▬▬▬▬▬▬

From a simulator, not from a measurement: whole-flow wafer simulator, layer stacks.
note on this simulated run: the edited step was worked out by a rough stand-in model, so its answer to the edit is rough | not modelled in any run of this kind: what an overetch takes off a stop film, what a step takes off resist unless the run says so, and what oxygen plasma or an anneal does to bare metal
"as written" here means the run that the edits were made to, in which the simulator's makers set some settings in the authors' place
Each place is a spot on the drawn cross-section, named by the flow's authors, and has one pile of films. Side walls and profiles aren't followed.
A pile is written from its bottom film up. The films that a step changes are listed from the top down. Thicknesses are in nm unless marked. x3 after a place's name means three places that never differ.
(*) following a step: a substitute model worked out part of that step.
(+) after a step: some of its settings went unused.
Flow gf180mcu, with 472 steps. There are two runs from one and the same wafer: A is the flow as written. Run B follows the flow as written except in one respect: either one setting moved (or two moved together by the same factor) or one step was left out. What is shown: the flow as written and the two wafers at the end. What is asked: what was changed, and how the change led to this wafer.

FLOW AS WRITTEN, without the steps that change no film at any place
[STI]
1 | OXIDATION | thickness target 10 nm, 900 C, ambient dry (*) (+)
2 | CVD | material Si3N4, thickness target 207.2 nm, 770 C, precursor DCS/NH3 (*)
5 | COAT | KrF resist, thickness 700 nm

▬▬▬▬▬▬

WORK INSTRUCTION | Every line above should be transcribed exactly.

TASK SOLUTION |
From a simulator, not from a measurement: whole-flow wafer simulator, layer stacks.
note on this simulated run: the edited step was worked out by a rough stand-in model, so its answer to the edit is rough | not modelled in any run of this kind: what an overetch takes off a stop film, what a step takes off resist unless the run says so, and what oxygen plasma or an anneal does to bare metal
"as written" here means the run that the edits were made to, in which the simulator's makers set some settings in the authors' place
Each place is a spot on the drawn cross-section, named by the flow's authors, and has one pile of films. Side walls and profiles aren't followed.
A pile is written from its bottom film up. The films that a step changes are listed from the top down. Thicknesses are in nm unless marked. x3 after a place's name means three places that never differ.
(*) following a step: a substitute model worked out part of that step.
(+) after a step: some of its settings went unused.
Flow gf180mcu, with 472 steps. There are two runs from one and the same wafer: A is the flow as written. Run B follows the flow as written except in one respect: either one setting moved (or two moved together by the same factor) or one step was left out. What is shown: the flow as written and the two wafers at the end. What is asked: what was changed, and how the change led to this wafer.

FLOW AS WRITTEN, without the steps that change no film at any place
[STI]
1 | OXIDATION | thickness target 10 nm, 900 C, ambient dry (*) (+)
2 | CVD | material Si3N4, thickness target 207.2 nm, 770 C, precursor DCS/NH3 (*)
5 | COAT | KrF resist, thickness 700 nm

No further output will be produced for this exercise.